### ACTION ITEM
The whole listing needs to be restated word for word.

### GIVEN ENTRIES
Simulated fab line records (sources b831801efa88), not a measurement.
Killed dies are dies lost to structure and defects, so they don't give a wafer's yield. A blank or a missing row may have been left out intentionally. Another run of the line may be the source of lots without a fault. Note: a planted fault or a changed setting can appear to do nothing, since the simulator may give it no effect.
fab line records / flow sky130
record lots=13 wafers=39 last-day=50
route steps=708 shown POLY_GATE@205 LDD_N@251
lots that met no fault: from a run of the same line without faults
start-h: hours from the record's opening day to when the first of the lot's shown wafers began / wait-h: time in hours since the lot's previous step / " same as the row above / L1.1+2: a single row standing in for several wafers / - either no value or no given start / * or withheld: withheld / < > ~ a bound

### EXPECTED ANSWER
Simulated fab line records (sources b831801efa88), not a measurement.
Killed dies are dies lost to structure and defects, so they don't give a wafer's yield. A blank or a missing row may have been left out intentionally. Another run of the line may be the source of lots without a fault. Note: a planted fault or a changed setting can appear to do nothing, since the simulator may give it no effect.
fab line records / flow sky130
record lots=13 wafers=39 last-day=50
route steps=708 shown POLY_GATE@205 LDD_N@251
lots that met no fault: from a run of the same line without faults
start-h: hours from the record's opening day to when the first of the lot's shown wafers began / wait-h: time in hours since the lot's previous step / " same as the row above / L1.1+2: a single row standing in for several wafers / - either no value or no given start / * or withheld: withheld / < > ~ a bound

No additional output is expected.